• • • • • • •

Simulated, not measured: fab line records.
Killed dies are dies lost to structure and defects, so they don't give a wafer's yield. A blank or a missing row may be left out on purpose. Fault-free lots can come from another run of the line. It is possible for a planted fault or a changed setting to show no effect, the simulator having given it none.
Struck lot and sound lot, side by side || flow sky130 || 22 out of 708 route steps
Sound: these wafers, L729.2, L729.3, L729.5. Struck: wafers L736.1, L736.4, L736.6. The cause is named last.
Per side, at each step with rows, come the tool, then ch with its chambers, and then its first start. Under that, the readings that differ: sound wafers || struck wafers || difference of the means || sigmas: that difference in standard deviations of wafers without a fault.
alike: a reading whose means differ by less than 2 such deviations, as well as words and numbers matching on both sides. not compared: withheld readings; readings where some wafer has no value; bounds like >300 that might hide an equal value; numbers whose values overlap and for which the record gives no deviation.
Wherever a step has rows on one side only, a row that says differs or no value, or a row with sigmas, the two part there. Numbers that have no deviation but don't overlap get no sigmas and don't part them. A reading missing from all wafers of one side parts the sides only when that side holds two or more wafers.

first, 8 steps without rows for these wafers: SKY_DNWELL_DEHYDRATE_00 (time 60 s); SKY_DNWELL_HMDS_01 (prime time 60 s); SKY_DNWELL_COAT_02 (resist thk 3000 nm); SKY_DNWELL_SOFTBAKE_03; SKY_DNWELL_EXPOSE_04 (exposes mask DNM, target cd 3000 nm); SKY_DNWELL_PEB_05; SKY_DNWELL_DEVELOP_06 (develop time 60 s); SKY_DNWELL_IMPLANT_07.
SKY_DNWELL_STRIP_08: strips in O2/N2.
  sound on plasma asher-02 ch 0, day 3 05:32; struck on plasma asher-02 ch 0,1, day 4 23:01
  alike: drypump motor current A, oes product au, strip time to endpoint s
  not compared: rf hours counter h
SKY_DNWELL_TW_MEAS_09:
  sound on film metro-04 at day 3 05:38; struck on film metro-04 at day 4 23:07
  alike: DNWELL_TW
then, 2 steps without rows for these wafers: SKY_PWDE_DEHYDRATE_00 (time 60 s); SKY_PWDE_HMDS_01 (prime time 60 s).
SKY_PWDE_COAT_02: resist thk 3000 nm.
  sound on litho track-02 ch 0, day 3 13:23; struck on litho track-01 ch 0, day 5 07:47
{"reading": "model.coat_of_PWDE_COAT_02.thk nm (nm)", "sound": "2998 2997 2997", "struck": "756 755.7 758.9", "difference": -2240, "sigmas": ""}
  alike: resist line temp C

• • • • • • •

→ ACTION ITEM
Quote the listing above, but only from the line that shows "first, 8 steps" through the line that shows "sound on plasma".

→ PROBLEM SOLUTION
first, 8 steps without rows for these wafers: SKY_DNWELL_DEHYDRATE_00 (time 60 s); SKY_DNWELL_HMDS_01 (prime time 60 s); SKY_DNWELL_COAT_02 (resist thk 3000 nm); SKY_DNWELL_SOFTBAKE_03; SKY_DNWELL_EXPOSE_04 (exposes mask DNM, target cd 3000 nm); SKY_DNWELL_PEB_05; SKY_DNWELL_DEVELOP_06 (develop time 60 s); SKY_DNWELL_IMPLANT_07.
SKY_DNWELL_STRIP_08: strips in O2/N2.
  sound on plasma asher-02 ch 0, day 3 05:32; struck on plasma asher-02 ch 0,1, day 4 23:01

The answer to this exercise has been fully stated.